# WORK ITEM:
Starting with the first line and ending with the line that holds "pressure: pressure of", repeat the material exactly.

········

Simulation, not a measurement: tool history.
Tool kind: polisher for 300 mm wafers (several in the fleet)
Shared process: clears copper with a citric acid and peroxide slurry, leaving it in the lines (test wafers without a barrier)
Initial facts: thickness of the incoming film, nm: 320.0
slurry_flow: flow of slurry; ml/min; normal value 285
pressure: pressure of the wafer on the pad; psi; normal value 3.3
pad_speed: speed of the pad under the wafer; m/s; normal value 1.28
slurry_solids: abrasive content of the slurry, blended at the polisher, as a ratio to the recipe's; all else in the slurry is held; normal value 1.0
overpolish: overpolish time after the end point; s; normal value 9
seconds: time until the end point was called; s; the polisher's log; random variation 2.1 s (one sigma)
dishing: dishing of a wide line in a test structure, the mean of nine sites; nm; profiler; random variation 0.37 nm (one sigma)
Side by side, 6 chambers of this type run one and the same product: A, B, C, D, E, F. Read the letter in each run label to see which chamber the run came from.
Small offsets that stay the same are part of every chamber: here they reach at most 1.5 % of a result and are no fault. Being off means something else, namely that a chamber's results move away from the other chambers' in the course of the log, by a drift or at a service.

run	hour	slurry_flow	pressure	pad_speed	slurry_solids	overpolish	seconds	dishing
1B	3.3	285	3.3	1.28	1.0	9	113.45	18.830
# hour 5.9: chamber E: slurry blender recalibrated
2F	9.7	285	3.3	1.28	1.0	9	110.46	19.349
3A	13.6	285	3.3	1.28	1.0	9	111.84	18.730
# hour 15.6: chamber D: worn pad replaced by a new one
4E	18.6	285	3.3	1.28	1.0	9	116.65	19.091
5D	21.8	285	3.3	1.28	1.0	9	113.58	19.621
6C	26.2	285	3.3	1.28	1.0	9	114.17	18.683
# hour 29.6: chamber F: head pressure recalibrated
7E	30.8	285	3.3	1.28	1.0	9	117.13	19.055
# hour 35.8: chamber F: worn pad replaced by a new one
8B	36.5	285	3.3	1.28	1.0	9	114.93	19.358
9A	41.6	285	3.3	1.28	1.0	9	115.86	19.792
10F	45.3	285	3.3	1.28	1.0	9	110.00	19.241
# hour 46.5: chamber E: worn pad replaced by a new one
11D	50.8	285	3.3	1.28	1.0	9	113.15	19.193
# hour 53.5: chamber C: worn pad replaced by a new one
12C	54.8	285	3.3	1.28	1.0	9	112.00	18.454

········

# WRITTEN REPLY:
Simulation, not a measurement: tool history.
Tool kind: polisher for 300 mm wafers (several in the fleet)
Shared process: clears copper with a citric acid and peroxide slurry, leaving it in the lines (test wafers without a barrier)
Initial facts: thickness of the incoming film, nm: 320.0
slurry_flow: flow of slurry; ml/min; normal value 285
pressure: pressure of the wafer on the pad; psi; normal value 3.3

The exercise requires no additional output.